━━━━━ DATA EXTRACT ━━━━━
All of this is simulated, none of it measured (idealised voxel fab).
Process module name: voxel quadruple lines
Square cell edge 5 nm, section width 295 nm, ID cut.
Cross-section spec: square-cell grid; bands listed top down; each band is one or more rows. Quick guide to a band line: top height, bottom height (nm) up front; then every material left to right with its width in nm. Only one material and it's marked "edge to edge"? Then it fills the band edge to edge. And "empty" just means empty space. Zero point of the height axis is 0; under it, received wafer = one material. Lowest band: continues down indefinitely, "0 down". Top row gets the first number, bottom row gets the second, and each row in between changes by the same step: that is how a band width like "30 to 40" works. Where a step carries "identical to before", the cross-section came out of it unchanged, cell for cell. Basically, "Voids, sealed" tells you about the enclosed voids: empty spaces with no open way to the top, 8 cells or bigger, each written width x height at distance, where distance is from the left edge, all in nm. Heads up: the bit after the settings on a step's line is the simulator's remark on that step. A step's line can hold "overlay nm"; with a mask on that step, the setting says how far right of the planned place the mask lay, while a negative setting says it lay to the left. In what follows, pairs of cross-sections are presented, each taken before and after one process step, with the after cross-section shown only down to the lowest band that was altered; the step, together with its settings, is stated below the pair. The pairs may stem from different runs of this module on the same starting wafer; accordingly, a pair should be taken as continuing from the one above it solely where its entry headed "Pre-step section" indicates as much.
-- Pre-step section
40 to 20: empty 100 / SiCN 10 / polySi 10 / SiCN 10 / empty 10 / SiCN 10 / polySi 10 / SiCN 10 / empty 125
━━━━━

WORK REQUEST:
The records above must be output exactly, in full.

EXERCISE OUTPUT:
All of this is simulated, none of it measured (idealised voxel fab).
Process module name: voxel quadruple lines
Square cell edge 5 nm, section width 295 nm, ID cut.
Cross-section spec: square-cell grid; bands listed top down; each band is one or more rows. Quick guide to a band line: top height, bottom height (nm) up front; then every material left to right with its width in nm. Only one material and it's marked "edge to edge"? Then it fills the band edge to edge. And "empty" just means empty space. Zero point of the height axis is 0; under it, received wafer = one material. Lowest band: continues down indefinitely, "0 down". Top row gets the first number, bottom row gets the second, and each row in between changes by the same step: that is how a band width like "30 to 40" works. Where a step carries "identical to before", the cross-section came out of it unchanged, cell for cell. Basically, "Voids, sealed" tells you about the enclosed voids: empty spaces with no open way to the top, 8 cells or bigger, each written width x height at distance, where distance is from the left edge, all in nm. Heads up: the bit after the settings on a step's line is the simulator's remark on that step. A step's line can hold "overlay nm"; with a mask on that step, the setting says how far right of the planned place the mask lay, while a negative setting says it lay to the left. In what follows, pairs of cross-sections are presented, each taken before and after one process step, with the after cross-section shown only down to the lowest band that was altered; the step, together with its settings, is stated below the pair. The pairs may stem from different runs of this module on the same starting wafer; accordingly, a pair should be taken as continuing from the one above it solely where its entry headed "Pre-step section" indicates as much.
-- Pre-step section
40 to 20: empty 100 / SiCN 10 / polySi 10 / SiCN 10 / empty 10 / SiCN 10 / polySi 10 / SiCN 10 / empty 125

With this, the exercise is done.